▶ _Work task_:
Every line of the listing below should be written out exactly.

▶ _Information shown_:
..............................

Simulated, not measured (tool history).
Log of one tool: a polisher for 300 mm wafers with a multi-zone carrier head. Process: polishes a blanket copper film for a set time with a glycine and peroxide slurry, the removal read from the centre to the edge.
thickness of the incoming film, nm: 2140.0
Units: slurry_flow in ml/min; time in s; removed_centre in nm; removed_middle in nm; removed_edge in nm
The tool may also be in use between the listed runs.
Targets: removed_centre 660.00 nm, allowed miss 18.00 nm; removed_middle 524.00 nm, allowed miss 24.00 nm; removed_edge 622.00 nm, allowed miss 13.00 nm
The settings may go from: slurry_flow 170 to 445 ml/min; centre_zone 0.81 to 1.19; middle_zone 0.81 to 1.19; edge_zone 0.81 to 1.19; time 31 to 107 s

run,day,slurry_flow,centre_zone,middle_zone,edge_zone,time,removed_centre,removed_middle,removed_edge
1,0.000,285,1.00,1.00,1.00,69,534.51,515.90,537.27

..............................

▶ _Answer space_:
Simulated, not measured (tool history).
Log of one tool: a polisher for 300 mm wafers with a multi-zone carrier head. Process: polishes a blanket copper film for a set time with a glycine and peroxide slurry, the removal read from the centre to the edge.
thickness of the incoming film, nm: 2140.0
Units: slurry_flow in ml/min; time in s; removed_centre in nm; removed_middle in nm; removed_edge in nm
The tool may also be in use between the listed runs.
Targets: removed_centre 660.00 nm, allowed miss 18.00 nm; removed_middle 524.00 nm, allowed miss 24.00 nm; removed_edge 622.00 nm, allowed miss 13.00 nm
The settings may go from: slurry_flow 170 to 445 ml/min; centre_zone 0.81 to 1.19; middle_zone 0.81 to 1.19; edge_zone 0.81 to 1.19; time 31 to 107 s

run,day,slurry_flow,centre_zone,middle_zone,edge_zone,time,removed_centre,removed_middle,removed_edge
1,0.000,285,1.00,1.00,1.00,69,534.51,515.90,537.27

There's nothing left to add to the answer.